# Action item
Everything in the listing below from the line containing "cross-section cut | 265 nm wide | cells 5 nm" through the line containing "Height 0 is" must be repeated exactly; the remaining lines are not wanted.

# Given data
-----
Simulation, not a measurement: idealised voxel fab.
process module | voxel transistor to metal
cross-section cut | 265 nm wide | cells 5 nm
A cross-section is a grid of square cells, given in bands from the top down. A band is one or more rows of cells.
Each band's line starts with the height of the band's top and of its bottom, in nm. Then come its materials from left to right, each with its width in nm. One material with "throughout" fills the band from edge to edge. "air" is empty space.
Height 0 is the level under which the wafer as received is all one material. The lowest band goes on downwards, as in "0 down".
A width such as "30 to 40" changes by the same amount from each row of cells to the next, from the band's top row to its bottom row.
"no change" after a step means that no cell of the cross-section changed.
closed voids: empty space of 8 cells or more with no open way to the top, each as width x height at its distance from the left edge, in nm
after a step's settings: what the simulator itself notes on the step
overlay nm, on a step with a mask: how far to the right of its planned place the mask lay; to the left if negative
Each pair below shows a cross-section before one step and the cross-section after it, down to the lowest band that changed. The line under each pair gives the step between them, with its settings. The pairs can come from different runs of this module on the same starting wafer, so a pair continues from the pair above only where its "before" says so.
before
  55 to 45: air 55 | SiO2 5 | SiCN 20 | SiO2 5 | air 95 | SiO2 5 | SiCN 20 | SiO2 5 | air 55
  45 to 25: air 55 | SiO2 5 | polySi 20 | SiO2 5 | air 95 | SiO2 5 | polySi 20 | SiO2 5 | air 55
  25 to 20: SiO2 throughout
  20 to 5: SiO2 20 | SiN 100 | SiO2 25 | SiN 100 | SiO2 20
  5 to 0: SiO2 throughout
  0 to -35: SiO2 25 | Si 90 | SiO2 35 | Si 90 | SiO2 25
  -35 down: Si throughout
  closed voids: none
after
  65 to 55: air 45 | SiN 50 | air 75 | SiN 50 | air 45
-----

# Exercise answer
cross-section cut | 265 nm wide | cells 5 nm
A cross-section is a grid of square cells, given in bands from the top down. A band is one or more rows of cells.
Each band's line starts with the height of the band's top and of its bottom, in nm. Then come its materials from left to right, each with its width in nm. One material with "throughout" fills the band from edge to edge. "air" is empty space.
Height 0 is the level under which the wafer as received is all one material. The lowest band goes on downwards, as in "0 down".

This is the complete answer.